*** Opening Data under study ***

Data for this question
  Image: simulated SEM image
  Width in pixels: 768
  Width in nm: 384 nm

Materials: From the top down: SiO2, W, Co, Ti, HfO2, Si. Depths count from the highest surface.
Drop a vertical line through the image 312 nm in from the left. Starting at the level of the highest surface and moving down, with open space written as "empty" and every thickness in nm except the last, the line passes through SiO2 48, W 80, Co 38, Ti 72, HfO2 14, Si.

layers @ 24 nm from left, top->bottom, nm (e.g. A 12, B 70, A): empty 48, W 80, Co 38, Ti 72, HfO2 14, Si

*** Closing Data under study ***

• [Brief] Starting at the top of the listing above, repeat every line exactly until the line that contains "Drop a vertical" has been repeated too.

• [Task solution]
Data for this question
  Image: simulated SEM image
  Width in pixels: 768
  Width in nm: 384 nm

Materials: From the top down: SiO2, W, Co, Ti, HfO2, Si. Depths count from the highest surface.
Drop a vertical line through the image 312 nm in from the left. Starting at the level of the highest surface and moving down, with open space written as "empty" and every thickness in nm except the last, the line passes through SiO2 48, W 80, Co 38, Ti 72, HfO2 14, Si.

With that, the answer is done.